========

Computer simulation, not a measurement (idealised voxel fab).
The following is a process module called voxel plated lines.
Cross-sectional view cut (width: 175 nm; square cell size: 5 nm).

========

• ACTIVITY
The required output is the entries from their opening line through the line holding "The following is", repeated exactly, with both end lines kept.

• TASK RESPONSE
Computer simulation, not a measurement (idealised voxel fab).
The following is a process module called voxel plated lines.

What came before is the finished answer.